_EXERCISE_
Reproduce the records below in their entirety, character for character.

_MATERIAL SUPPLIED_
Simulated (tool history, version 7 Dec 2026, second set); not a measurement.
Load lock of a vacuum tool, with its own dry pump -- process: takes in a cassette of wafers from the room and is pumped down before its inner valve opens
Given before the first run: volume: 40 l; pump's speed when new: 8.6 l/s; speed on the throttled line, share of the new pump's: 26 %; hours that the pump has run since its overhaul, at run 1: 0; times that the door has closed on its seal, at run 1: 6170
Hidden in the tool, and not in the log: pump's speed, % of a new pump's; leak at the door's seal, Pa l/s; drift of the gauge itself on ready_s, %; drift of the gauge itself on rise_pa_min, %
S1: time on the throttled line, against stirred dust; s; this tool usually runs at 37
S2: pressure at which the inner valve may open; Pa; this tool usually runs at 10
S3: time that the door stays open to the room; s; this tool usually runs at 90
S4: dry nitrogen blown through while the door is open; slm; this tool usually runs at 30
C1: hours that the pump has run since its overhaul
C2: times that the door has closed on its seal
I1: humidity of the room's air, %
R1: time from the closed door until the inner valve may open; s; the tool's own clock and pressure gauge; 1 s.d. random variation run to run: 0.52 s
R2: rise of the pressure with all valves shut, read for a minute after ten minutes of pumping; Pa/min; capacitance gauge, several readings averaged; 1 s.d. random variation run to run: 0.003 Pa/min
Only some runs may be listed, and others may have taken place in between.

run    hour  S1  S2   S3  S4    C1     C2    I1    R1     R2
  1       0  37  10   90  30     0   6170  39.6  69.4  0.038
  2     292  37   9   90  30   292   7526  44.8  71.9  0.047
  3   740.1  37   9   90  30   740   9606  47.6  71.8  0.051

_WORKED SOLUTION_
Simulated (tool history, version 7 Dec 2026, second set); not a measurement.
Load lock of a vacuum tool, with its own dry pump -- process: takes in a cassette of wafers from the room and is pumped down before its inner valve opens
Given before the first run: volume: 40 l; pump's speed when new: 8.6 l/s; speed on the throttled line, share of the new pump's: 26 %; hours that the pump has run since its overhaul, at run 1: 0; times that the door has closed on its seal, at run 1: 6170
Hidden in the tool, and not in the log: pump's speed, % of a new pump's; leak at the door's seal, Pa l/s; drift of the gauge itself on ready_s, %; drift of the gauge itself on rise_pa_min, %
S1: time on the throttled line, against stirred dust; s; this tool usually runs at 37
S2: pressure at which the inner valve may open; Pa; this tool usually runs at 10
S3: time that the door stays open to the room; s; this tool usually runs at 90
S4: dry nitrogen blown through while the door is open; slm; this tool usually runs at 30
C1: hours that the pump has run since its overhaul
C2: times that the door has closed on its seal
I1: humidity of the room's air, %
R1: time from the closed door until the inner valve may open; s; the tool's own clock and pressure gauge; 1 s.d. random variation run to run: 0.52 s
R2: rise of the pressure with all valves shut, read for a minute after ten minutes of pumping; Pa/min; capacitance gauge, several readings averaged; 1 s.d. random variation run to run: 0.003 Pa/min
Only some runs may be listed, and others may have taken place in between.

run    hour  S1  S2   S3  S4    C1     C2    I1    R1     R2
  1       0  37  10   90  30     0   6170  39.6  69.4  0.038
  2     292  37   9   90  30   292   7526  44.8  71.9  0.047
  3   740.1  37   9   90  30   740   9606  47.6  71.8  0.051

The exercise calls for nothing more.